▶ The data
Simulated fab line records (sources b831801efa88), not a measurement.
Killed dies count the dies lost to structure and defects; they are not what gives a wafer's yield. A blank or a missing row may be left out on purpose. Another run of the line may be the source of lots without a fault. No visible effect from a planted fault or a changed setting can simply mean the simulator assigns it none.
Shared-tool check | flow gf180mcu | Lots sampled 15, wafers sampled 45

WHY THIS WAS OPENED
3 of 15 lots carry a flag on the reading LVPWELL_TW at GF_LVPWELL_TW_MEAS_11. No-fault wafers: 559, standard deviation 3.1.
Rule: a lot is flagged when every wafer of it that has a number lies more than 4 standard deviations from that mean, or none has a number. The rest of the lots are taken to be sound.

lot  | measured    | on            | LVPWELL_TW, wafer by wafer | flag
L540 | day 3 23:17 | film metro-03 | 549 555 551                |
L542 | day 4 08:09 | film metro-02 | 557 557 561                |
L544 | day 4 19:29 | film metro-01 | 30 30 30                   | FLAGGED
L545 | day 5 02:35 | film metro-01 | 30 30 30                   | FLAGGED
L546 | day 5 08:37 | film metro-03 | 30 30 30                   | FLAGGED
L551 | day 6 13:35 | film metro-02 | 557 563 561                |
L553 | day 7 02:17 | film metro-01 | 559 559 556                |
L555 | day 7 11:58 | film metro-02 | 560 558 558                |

▶ Work request
Take the records above and return, word for word, only the lines that fall from the line with "L542 | day 4" to the line with "L553 | day 7", both of them included.

▶ Your solution
L542 | day 4 08:09 | film metro-02 | 557 557 561                |
L544 | day 4 19:29 | film metro-01 | 30 30 30                   | FLAGGED
L545 | day 5 02:35 | film metro-01 | 30 30 30                   | FLAGGED
L546 | day 5 08:37 | film metro-03 | 30 30 30                   | FLAGGED
L551 | day 6 13:35 | film metro-02 | 557 563 561                |
L553 | day 7 02:17 | film metro-01 | 559 559 556                |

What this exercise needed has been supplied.